──────── Data supplied
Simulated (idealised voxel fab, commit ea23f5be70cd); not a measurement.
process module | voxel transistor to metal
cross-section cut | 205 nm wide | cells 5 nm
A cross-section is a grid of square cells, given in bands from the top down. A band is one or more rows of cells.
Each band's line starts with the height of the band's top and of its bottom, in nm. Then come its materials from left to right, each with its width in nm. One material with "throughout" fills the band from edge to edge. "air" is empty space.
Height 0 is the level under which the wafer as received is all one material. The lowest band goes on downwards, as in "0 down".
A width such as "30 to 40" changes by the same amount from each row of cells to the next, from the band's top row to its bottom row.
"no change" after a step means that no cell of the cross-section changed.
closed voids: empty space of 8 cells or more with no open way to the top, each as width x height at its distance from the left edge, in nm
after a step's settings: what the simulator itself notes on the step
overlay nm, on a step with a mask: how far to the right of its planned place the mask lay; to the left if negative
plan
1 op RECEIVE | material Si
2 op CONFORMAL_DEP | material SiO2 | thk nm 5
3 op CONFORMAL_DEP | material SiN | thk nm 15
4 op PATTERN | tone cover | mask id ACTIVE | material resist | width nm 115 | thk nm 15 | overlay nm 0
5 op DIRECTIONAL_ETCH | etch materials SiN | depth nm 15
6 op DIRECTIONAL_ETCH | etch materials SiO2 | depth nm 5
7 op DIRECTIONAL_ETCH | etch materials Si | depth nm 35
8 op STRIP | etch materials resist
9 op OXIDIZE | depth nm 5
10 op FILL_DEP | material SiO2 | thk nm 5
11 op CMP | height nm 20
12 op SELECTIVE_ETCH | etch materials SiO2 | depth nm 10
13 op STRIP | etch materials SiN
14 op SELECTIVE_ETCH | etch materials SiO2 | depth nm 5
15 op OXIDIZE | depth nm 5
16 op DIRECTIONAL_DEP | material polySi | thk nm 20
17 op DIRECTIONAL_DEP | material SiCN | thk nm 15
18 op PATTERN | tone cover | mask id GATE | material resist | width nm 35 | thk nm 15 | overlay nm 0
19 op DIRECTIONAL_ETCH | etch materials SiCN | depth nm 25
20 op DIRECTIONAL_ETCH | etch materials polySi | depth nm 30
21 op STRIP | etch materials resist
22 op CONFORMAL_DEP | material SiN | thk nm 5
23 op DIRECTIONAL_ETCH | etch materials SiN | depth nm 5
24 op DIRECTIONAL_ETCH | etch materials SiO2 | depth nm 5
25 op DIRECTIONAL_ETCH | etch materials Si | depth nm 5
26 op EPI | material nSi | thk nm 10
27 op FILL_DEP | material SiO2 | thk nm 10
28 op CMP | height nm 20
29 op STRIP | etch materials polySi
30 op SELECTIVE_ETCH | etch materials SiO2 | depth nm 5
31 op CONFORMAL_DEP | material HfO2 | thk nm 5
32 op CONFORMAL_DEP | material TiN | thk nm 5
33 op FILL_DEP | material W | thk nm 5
────────────────

Work order: In the listing above, find the line containing "14 op SELECTIVE_ETCH" and the line containing "22 op CONFORMAL_DEP | material SiN | thk nm 5", then repeat those two lines and everything between them exactly.

Exercise solution:
14 op SELECTIVE_ETCH | etch materials SiO2 | depth nm 5
15 op OXIDIZE | depth nm 5
16 op DIRECTIONAL_DEP | material polySi | thk nm 20
17 op DIRECTIONAL_DEP | material SiCN | thk nm 15
18 op PATTERN | tone cover | mask id GATE | material resist | width nm 35 | thk nm 15 | overlay nm 0
19 op DIRECTIONAL_ETCH | etch materials SiCN | depth nm 25
20 op DIRECTIONAL_ETCH | etch materials polySi | depth nm 30
21 op STRIP | etch materials resist
22 op CONFORMAL_DEP | material SiN | thk nm 5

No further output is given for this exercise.